• _Given information_:
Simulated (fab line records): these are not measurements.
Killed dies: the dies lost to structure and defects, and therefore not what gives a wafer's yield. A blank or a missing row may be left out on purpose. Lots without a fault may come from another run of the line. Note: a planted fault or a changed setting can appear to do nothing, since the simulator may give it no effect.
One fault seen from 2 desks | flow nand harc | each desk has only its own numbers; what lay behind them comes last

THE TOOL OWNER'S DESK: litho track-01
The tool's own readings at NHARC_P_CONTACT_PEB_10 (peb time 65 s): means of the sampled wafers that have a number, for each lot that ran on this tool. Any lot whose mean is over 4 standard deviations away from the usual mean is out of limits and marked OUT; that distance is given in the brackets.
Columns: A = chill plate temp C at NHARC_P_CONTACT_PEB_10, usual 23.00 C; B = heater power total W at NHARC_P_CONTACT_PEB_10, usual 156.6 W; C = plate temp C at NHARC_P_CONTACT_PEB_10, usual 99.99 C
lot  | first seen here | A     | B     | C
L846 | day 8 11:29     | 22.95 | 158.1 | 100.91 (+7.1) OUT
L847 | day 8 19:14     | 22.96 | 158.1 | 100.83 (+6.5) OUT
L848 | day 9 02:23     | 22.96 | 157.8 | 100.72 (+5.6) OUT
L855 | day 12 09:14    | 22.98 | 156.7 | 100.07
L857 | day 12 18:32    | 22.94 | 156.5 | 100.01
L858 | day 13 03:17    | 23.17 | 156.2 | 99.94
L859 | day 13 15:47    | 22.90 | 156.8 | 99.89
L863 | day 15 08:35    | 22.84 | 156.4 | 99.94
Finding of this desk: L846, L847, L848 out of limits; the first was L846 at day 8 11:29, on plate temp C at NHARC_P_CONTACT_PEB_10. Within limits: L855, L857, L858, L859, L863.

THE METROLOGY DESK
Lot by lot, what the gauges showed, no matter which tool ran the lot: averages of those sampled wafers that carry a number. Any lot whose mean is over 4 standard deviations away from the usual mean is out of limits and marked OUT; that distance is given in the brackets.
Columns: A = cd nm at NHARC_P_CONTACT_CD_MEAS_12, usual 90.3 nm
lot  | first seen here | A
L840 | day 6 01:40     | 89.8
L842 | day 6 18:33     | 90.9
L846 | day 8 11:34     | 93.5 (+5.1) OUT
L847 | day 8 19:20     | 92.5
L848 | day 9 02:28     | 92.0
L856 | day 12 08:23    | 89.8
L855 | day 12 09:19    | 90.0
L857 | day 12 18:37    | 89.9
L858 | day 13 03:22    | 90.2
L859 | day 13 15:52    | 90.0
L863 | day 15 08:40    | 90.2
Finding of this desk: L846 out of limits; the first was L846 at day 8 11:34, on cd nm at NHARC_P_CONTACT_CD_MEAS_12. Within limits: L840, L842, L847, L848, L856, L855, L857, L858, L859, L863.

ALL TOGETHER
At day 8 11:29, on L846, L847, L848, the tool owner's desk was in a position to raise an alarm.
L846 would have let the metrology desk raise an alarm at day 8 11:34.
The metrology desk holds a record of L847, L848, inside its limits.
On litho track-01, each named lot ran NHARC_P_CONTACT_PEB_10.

• _Brief_:
Copy exactly the lines that run from the first line of the data to the line containing "Killed dies: the", please, with both ends included and nothing else.

• _Reply_:
Simulated (fab line records): these are not measurements.
Killed dies: the dies lost to structure and defects, and therefore not what gives a wafer's yield. A blank or a missing row may be left out on purpose. Lots without a fault may come from another run of the line. Note: a planted fault or a changed setting can appear to do nothing, since the simulator may give it no effect.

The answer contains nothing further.